* Work order:
Where the records below show a line containing "The listed runs", start copying; end with the line containing "Run 3, hour", and copy it too.

* Excerpted records:
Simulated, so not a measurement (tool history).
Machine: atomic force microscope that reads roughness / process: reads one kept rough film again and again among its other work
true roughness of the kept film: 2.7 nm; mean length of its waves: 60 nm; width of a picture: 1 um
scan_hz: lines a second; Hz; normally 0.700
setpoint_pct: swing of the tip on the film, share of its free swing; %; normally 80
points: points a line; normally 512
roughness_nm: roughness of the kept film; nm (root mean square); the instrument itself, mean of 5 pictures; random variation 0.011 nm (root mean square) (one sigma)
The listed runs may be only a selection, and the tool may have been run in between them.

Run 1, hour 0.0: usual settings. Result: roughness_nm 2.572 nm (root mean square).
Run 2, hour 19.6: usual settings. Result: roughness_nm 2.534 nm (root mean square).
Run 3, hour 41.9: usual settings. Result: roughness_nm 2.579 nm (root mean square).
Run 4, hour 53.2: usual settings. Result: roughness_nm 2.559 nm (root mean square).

* Answer section:
The listed runs may be only a selection, and the tool may have been run in between them.

Run 1, hour 0.0: usual settings. Result: roughness_nm 2.572 nm (root mean square).
Run 2, hour 19.6: usual settings. Result: roughness_nm 2.534 nm (root mean square).
Run 3, hour 41.9: usual settings. Result: roughness_nm 2.579 nm (root mean square).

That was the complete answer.